- WORK ORDER -
Output every line from the beginning of the records through the line that contains "step 1, CLEAN (chemistry SPM, 600 s) (+)", exactly as it appears.

____ PROVIDED RECORDS

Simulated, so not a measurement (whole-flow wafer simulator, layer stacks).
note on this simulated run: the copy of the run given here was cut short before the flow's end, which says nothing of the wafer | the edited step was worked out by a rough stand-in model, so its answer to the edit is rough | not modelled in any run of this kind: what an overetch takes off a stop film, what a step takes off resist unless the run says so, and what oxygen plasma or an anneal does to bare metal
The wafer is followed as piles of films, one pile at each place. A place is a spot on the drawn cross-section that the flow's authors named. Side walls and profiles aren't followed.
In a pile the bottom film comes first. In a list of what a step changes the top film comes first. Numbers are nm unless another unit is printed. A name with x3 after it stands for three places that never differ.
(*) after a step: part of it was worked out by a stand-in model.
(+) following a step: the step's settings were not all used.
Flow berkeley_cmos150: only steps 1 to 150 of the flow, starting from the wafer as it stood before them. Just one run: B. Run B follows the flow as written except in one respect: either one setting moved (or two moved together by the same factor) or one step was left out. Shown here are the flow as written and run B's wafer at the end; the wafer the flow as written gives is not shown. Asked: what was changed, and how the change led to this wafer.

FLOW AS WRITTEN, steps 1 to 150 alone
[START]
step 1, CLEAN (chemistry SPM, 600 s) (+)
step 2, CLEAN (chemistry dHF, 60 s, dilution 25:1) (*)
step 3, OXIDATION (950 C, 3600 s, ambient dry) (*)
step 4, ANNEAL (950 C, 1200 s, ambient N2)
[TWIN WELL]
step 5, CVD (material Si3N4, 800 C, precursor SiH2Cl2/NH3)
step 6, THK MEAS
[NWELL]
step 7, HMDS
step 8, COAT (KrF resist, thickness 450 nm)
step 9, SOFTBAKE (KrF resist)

________

- REPLY -
Simulated, so not a measurement (whole-flow wafer simulator, layer stacks).
note on this simulated run: the copy of the run given here was cut short before the flow's end, which says nothing of the wafer | the edited step was worked out by a rough stand-in model, so its answer to the edit is rough | not modelled in any run of this kind: what an overetch takes off a stop film, what a step takes off resist unless the run says so, and what oxygen plasma or an anneal does to bare metal
The wafer is followed as piles of films, one pile at each place. A place is a spot on the drawn cross-section that the flow's authors named. Side walls and profiles aren't followed.
In a pile the bottom film comes first. In a list of what a step changes the top film comes first. Numbers are nm unless another unit is printed. A name with x3 after it stands for three places that never differ.
(*) after a step: part of it was worked out by a stand-in model.
(+) following a step: the step's settings were not all used.
Flow berkeley_cmos150: only steps 1 to 150 of the flow, starting from the wafer as it stood before them. Just one run: B. Run B follows the flow as written except in one respect: either one setting moved (or two moved together by the same factor) or one step was left out. Shown here are the flow as written and run B's wafer at the end; the wafer the flow as written gives is not shown. Asked: what was changed, and how the change led to this wafer.

FLOW AS WRITTEN, steps 1 to 150 alone
[START]
step 1, CLEAN (chemistry SPM, 600 s) (+)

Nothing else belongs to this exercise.